Quote every line of the material beneath this one.

RECORD SET.

────────

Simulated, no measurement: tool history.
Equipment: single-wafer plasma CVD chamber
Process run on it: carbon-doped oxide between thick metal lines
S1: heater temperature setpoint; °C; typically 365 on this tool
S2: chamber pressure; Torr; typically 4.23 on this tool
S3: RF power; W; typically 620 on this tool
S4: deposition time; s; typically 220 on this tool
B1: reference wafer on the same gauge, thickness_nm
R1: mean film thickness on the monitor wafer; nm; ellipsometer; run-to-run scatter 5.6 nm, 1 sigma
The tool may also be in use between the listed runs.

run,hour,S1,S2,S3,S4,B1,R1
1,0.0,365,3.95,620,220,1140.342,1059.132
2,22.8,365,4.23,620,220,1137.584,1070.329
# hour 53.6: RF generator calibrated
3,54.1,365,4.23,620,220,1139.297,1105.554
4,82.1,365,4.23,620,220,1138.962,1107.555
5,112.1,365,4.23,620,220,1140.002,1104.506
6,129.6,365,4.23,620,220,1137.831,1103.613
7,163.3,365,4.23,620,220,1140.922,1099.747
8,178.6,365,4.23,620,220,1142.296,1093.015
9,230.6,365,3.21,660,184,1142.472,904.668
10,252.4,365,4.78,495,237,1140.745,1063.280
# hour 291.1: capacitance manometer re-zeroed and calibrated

────────

TASK ANSWER.
Simulated, no measurement: tool history.
Equipment: single-wafer plasma CVD chamber
Process run on it: carbon-doped oxide between thick metal lines
S1: heater temperature setpoint; °C; typically 365 on this tool
S2: chamber pressure; Torr; typically 4.23 on this tool
S3: RF power; W; typically 620 on this tool
S4: deposition time; s; typically 220 on this tool
B1: reference wafer on the same gauge, thickness_nm
R1: mean film thickness on the monitor wafer; nm; ellipsometer; run-to-run scatter 5.6 nm, 1 sigma
The tool may also be in use between the listed runs.

run,hour,S1,S2,S3,S4,B1,R1
1,0.0,365,3.95,620,220,1140.342,1059.132
2,22.8,365,4.23,620,220,1137.584,1070.329
# hour 53.6: RF generator calibrated
3,54.1,365,4.23,620,220,1139.297,1105.554
4,82.1,365,4.23,620,220,1138.962,1107.555
5,112.1,365,4.23,620,220,1140.002,1104.506
6,129.6,365,4.23,620,220,1137.831,1103.613
7,163.3,365,4.23,620,220,1140.922,1099.747
8,178.6,365,4.23,620,220,1142.296,1093.015
9,230.6,365,3.21,660,184,1142.472,904.668
10,252.4,365,4.78,495,237,1140.745,1063.280
# hour 291.1: capacitance manometer re-zeroed and calibrated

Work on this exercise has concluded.